● **Provided records**:
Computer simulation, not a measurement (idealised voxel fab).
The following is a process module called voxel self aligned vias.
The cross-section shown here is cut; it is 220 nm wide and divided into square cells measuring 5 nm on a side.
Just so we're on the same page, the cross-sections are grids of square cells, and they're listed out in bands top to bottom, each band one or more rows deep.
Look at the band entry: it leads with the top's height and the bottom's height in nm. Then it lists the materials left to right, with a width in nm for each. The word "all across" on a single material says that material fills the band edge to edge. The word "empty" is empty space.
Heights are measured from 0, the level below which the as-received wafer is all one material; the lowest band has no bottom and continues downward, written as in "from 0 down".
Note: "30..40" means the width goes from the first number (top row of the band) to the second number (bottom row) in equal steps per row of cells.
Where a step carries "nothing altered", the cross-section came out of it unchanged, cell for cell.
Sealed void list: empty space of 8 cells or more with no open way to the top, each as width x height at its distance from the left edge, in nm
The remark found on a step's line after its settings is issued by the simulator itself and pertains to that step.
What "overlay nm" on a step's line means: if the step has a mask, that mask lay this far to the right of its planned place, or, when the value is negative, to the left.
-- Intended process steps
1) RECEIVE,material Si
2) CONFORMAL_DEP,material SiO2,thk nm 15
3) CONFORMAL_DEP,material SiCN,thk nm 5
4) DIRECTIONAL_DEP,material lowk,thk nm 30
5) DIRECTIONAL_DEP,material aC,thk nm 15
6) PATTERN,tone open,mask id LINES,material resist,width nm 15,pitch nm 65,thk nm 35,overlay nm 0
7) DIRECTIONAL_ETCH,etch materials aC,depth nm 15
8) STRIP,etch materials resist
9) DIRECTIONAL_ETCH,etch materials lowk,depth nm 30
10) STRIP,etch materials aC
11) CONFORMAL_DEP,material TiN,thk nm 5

● **Assigned task**:
Above are some records; repeat all of them exactly.

● **Exercise answer**:
Computer simulation, not a measurement (idealised voxel fab).
The following is a process module called voxel self aligned vias.
The cross-section shown here is cut; it is 220 nm wide and divided into square cells measuring 5 nm on a side.
Just so we're on the same page, the cross-sections are grids of square cells, and they're listed out in bands top to bottom, each band one or more rows deep.
Look at the band entry: it leads with the top's height and the bottom's height in nm. Then it lists the materials left to right, with a width in nm for each. The word "all across" on a single material says that material fills the band edge to edge. The word "empty" is empty space.
Heights are measured from 0, the level below which the as-received wafer is all one material; the lowest band has no bottom and continues downward, written as in "from 0 down".
Note: "30..40" means the width goes from the first number (top row of the band) to the second number (bottom row) in equal steps per row of cells.
Where a step carries "nothing altered", the cross-section came out of it unchanged, cell for cell.
Sealed void list: empty space of 8 cells or more with no open way to the top, each as width x height at its distance from the left edge, in nm
The remark found on a step's line after its settings is issued by the simulator itself and pertains to that step.
What "overlay nm" on a step's line means: if the step has a mask, that mask lay this far to the right of its planned place, or, when the value is negative, to the left.
-- Intended process steps
1) RECEIVE,material Si
2) CONFORMAL_DEP,material SiO2,thk nm 15
3) CONFORMAL_DEP,material SiCN,thk nm 5
4) DIRECTIONAL_DEP,material lowk,thk nm 30
5) DIRECTIONAL_DEP,material aC,thk nm 15
6) PATTERN,tone open,mask id LINES,material resist,width nm 15,pitch nm 65,thk nm 35,overlay nm 0
7) DIRECTIONAL_ETCH,etch materials aC,depth nm 15
8) STRIP,etch materials resist
9) DIRECTIONAL_ETCH,etch materials lowk,depth nm 30
10) STRIP,etch materials aC
11) CONFORMAL_DEP,material TiN,thk nm 5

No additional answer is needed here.